* Stored data
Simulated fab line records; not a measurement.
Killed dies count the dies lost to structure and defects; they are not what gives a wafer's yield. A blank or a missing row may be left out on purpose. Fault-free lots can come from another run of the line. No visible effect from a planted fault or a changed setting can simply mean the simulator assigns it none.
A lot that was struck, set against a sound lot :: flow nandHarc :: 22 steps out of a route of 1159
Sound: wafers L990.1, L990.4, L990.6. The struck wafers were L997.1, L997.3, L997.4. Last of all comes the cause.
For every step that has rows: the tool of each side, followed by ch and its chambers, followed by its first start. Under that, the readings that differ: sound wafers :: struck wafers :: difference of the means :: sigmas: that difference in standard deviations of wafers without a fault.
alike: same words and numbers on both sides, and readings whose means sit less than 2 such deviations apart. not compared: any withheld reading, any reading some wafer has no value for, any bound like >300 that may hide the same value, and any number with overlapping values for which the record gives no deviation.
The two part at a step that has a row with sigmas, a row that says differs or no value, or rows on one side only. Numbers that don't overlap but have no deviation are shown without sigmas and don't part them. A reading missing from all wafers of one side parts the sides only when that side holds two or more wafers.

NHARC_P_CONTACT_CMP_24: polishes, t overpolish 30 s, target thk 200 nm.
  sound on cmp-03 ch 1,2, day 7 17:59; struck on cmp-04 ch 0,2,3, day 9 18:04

* Action item
Would you please copy out every line of the data exactly?

* Written reply
Simulated fab line records; not a measurement.
Killed dies count the dies lost to structure and defects; they are not what gives a wafer's yield. A blank or a missing row may be left out on purpose. Fault-free lots can come from another run of the line. No visible effect from a planted fault or a changed setting can simply mean the simulator assigns it none.
A lot that was struck, set against a sound lot :: flow nandHarc :: 22 steps out of a route of 1159
Sound: wafers L990.1, L990.4, L990.6. The struck wafers were L997.1, L997.3, L997.4. Last of all comes the cause.
For every step that has rows: the tool of each side, followed by ch and its chambers, followed by its first start. Under that, the readings that differ: sound wafers :: struck wafers :: difference of the means :: sigmas: that difference in standard deviations of wafers without a fault.
alike: same words and numbers on both sides, and readings whose means sit less than 2 such deviations apart. not compared: any withheld reading, any reading some wafer has no value for, any bound like >300 that may hide the same value, and any number with overlapping values for which the record gives no deviation.
The two part at a step that has a row with sigmas, a row that says differs or no value, or rows on one side only. Numbers that don't overlap but have no deviation are shown without sigmas and don't part them. A reading missing from all wafers of one side parts the sides only when that side holds two or more wafers.

NHARC_P_CONTACT_CMP_24: polishes, t overpolish 30 s, target thk 200 nm.
  sound on cmp-03 ch 1,2, day 7 17:59; struck on cmp-04 ch 0,2,3, day 9 18:04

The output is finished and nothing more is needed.